The records below need to be printed in full. Keep each one exact.

━━━━━━━━━━
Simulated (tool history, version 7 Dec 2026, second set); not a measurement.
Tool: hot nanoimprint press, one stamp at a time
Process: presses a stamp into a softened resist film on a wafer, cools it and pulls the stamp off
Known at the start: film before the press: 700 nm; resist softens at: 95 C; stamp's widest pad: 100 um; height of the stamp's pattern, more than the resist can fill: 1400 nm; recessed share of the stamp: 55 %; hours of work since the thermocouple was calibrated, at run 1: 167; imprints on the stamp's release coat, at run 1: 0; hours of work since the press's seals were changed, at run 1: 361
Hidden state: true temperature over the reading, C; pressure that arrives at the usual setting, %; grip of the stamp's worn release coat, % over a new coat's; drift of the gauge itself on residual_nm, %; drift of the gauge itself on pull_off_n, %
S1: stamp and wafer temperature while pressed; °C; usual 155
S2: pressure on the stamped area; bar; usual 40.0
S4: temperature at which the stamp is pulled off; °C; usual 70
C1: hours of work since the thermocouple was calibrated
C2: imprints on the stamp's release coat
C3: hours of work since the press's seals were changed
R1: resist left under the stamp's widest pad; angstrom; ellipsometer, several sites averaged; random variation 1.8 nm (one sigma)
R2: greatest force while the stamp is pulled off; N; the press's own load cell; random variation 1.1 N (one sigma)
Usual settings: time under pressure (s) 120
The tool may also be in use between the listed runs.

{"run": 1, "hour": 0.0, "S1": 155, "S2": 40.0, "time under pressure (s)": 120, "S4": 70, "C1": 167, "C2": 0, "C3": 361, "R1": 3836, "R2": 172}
━━━━━━━━━━

> [Written reply]
Simulated (tool history, version 7 Dec 2026, second set); not a measurement.
Tool: hot nanoimprint press, one stamp at a time
Process: presses a stamp into a softened resist film on a wafer, cools it and pulls the stamp off
Known at the start: film before the press: 700 nm; resist softens at: 95 C; stamp's widest pad: 100 um; height of the stamp's pattern, more than the resist can fill: 1400 nm; recessed share of the stamp: 55 %; hours of work since the thermocouple was calibrated, at run 1: 167; imprints on the stamp's release coat, at run 1: 0; hours of work since the press's seals were changed, at run 1: 361
Hidden state: true temperature over the reading, C; pressure that arrives at the usual setting, %; grip of the stamp's worn release coat, % over a new coat's; drift of the gauge itself on residual_nm, %; drift of the gauge itself on pull_off_n, %
S1: stamp and wafer temperature while pressed; °C; usual 155
S2: pressure on the stamped area; bar; usual 40.0
S4: temperature at which the stamp is pulled off; °C; usual 70
C1: hours of work since the thermocouple was calibrated
C2: imprints on the stamp's release coat
C3: hours of work since the press's seals were changed
R1: resist left under the stamp's widest pad; angstrom; ellipsometer, several sites averaged; random variation 1.8 nm (one sigma)
R2: greatest force while the stamp is pulled off; N; the press's own load cell; random variation 1.1 N (one sigma)
Usual settings: time under pressure (s) 120
The tool may also be in use between the listed runs.

{"run": 1, "hour": 0.0, "S1": 155, "S2": 40.0, "time under pressure (s)": 120, "S4": 70, "C1": 167, "C2": 0, "C3": 361, "R1": 3836, "R2": 172}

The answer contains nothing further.